Source data ::
======

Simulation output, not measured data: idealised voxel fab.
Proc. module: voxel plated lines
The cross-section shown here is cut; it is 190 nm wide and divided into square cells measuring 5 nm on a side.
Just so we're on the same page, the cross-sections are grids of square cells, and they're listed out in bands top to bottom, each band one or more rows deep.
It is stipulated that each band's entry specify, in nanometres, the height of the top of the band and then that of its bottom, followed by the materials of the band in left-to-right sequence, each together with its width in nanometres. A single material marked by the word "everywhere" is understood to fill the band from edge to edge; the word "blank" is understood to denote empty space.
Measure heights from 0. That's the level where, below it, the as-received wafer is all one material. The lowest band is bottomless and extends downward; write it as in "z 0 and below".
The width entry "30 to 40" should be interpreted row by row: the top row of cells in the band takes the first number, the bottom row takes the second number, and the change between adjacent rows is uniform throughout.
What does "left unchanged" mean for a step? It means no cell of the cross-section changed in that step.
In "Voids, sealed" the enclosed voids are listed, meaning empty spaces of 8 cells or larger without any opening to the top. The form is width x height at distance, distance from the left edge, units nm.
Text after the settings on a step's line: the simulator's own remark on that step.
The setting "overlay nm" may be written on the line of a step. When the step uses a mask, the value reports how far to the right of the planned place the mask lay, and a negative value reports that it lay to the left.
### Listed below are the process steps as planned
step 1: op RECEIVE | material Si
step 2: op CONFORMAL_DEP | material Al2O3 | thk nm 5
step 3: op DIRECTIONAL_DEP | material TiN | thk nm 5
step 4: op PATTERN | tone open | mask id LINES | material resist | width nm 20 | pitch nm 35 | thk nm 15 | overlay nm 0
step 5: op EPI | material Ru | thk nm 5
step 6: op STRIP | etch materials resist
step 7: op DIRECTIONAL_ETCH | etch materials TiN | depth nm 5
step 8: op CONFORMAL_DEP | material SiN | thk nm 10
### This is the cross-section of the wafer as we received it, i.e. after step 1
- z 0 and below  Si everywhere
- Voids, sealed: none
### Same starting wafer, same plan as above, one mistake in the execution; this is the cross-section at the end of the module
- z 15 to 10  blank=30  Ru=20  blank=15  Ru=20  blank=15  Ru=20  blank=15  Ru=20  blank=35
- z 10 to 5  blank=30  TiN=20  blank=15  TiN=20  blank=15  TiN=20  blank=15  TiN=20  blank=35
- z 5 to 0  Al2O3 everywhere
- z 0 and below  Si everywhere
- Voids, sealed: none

======

Print exactly the lines above, between the one holding "Measure heights from" and the one holding "### Listed below", inclusive, and nothing besides.

Measure heights from 0. That's the level where, below it, the as-received wafer is all one material. The lowest band is bottomless and extends downward; write it as in "z 0 and below".
The width entry "30 to 40" should be interpreted row by row: the top row of cells in the band takes the first number, the bottom row takes the second number, and the change between adjacent rows is uniform throughout.
What does "left unchanged" mean for a step? It means no cell of the cross-section changed in that step.
In "Voids, sealed" the enclosed voids are listed, meaning empty spaces of 8 cells or larger without any opening to the top. The form is width x height at distance, distance from the left edge, units nm.
Text after the settings on a step's line: the simulator's own remark on that step.
The setting "overlay nm" may be written on the line of a step. When the step uses a mask, the value reports how far to the right of the planned place the mask lay, and a negative value reports that it lay to the left.
### Listed below are the process steps as planned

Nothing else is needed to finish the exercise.